··· INPUT DATA ···
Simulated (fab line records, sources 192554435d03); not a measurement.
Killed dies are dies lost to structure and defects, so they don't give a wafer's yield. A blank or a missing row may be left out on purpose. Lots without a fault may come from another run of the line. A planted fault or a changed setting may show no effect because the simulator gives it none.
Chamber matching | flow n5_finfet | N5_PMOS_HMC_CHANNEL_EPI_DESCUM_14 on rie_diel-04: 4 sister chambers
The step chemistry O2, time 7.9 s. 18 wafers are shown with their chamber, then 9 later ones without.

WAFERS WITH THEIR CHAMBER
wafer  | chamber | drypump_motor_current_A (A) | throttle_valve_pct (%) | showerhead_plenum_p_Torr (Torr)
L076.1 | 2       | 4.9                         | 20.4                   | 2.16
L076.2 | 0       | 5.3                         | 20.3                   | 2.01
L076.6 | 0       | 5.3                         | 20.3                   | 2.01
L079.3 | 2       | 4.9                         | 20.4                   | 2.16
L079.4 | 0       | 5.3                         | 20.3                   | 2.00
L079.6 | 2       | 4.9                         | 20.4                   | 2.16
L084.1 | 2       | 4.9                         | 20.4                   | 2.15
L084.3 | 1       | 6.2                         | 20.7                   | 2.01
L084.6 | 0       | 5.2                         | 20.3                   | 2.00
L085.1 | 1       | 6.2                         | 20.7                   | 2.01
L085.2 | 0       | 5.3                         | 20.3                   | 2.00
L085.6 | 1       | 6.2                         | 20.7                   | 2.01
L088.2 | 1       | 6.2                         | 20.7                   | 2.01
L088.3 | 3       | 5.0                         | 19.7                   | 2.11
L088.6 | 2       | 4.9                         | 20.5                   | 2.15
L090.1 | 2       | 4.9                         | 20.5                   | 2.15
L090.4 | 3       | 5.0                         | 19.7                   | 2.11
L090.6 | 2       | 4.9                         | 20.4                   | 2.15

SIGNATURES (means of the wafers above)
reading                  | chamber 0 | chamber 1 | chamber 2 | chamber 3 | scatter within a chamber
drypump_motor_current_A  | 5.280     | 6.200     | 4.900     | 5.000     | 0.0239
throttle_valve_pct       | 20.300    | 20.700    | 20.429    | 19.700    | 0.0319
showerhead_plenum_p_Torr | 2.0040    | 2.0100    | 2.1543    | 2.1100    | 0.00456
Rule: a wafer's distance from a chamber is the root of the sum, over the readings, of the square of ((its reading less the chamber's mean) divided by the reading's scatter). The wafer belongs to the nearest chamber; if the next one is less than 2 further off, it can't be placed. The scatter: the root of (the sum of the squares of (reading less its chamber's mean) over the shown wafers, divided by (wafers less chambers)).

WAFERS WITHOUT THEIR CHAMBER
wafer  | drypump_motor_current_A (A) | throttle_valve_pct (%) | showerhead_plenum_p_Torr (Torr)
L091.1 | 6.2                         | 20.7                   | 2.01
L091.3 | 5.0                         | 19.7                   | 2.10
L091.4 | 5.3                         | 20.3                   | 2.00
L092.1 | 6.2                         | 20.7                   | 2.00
···

* _WORK INSTRUCTION_
The reply should hold only the lines from the beginning of the listing above through the line with "WAFERS WITH THEIR CHAMBER", each one written exactly as it appears.

* _EXERCISE OUTPUT_
Simulated (fab line records, sources 192554435d03); not a measurement.
Killed dies are dies lost to structure and defects, so they don't give a wafer's yield. A blank or a missing row may be left out on purpose. Lots without a fault may come from another run of the line. A planted fault or a changed setting may show no effect because the simulator gives it none.
Chamber matching | flow n5_finfet | N5_PMOS_HMC_CHANNEL_EPI_DESCUM_14 on rie_diel-04: 4 sister chambers
The step chemistry O2, time 7.9 s. 18 wafers are shown with their chamber, then 9 later ones without.

WAFERS WITH THEIR CHAMBER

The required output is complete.